The whole set of entries is to be restated word for word.

+++ INFORMATION GIVEN +++
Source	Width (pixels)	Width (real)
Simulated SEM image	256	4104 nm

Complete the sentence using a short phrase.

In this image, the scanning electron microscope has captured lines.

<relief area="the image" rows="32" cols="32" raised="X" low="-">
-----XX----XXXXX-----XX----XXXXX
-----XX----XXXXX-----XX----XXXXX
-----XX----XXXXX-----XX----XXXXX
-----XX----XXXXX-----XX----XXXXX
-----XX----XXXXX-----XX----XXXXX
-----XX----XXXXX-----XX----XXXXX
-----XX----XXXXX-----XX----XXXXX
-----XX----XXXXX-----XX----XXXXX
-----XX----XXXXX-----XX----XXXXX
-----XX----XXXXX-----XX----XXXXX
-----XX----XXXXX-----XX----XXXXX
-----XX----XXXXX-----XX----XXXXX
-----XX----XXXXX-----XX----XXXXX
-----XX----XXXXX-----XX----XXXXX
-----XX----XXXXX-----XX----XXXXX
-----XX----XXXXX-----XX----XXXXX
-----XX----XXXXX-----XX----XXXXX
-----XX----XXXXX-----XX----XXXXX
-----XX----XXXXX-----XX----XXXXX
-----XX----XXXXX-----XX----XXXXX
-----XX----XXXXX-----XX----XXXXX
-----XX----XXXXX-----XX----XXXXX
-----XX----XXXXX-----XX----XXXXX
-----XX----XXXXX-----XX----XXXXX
+++

■ **TASK ANSWER**:
Source	Width (pixels)	Width (real)
Simulated SEM image	256	4104 nm

Complete the sentence using a short phrase.

In this image, the scanning electron microscope has captured lines.

<relief area="the image" rows="32" cols="32" raised="X" low="-">
-----XX----XXXXX-----XX----XXXXX
-----XX----XXXXX-----XX----XXXXX
-----XX----XXXXX-----XX----XXXXX
-----XX----XXXXX-----XX----XXXXX
-----XX----XXXXX-----XX----XXXXX
-----XX----XXXXX-----XX----XXXXX
-----XX----XXXXX-----XX----XXXXX
-----XX----XXXXX-----XX----XXXXX
-----XX----XXXXX-----XX----XXXXX
-----XX----XXXXX-----XX----XXXXX
-----XX----XXXXX-----XX----XXXXX
-----XX----XXXXX-----XX----XXXXX
-----XX----XXXXX-----XX----XXXXX
-----XX----XXXXX-----XX----XXXXX
-----XX----XXXXX-----XX----XXXXX
-----XX----XXXXX-----XX----XXXXX
-----XX----XXXXX-----XX----XXXXX
-----XX----XXXXX-----XX----XXXXX
-----XX----XXXXX-----XX----XXXXX
-----XX----XXXXX-----XX----XXXXX
-----XX----XXXXX-----XX----XXXXX
-----XX----XXXXX-----XX----XXXXX
-----XX----XXXXX-----XX----XXXXX
-----XX----XXXXX-----XX----XXXXX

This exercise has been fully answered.